* Task item *
Set every line of the listing down again, keeping it identical.

* Record set *
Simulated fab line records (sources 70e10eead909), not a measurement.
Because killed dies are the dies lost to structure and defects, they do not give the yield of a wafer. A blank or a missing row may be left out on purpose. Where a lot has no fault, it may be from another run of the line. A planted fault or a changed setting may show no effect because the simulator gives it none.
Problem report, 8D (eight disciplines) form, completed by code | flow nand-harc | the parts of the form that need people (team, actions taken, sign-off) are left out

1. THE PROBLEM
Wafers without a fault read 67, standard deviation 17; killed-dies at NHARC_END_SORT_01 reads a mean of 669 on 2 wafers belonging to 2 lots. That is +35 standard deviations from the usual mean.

* Exercise solution *
Simulated fab line records (sources 70e10eead909), not a measurement.
Because killed dies are the dies lost to structure and defects, they do not give the yield of a wafer. A blank or a missing row may be left out on purpose. Where a lot has no fault, it may be from another run of the line. A planted fault or a changed setting may show no effect because the simulator gives it none.
Problem report, 8D (eight disciplines) form, completed by code | flow nand-harc | the parts of the form that need people (team, actions taken, sign-off) are left out

1. THE PROBLEM
Wafers without a fault read 67, standard deviation 17; killed-dies at NHARC_END_SORT_01 reads a mean of 669 on 2 wafers belonging to 2 lots. That is +35 standard deviations from the usual mean.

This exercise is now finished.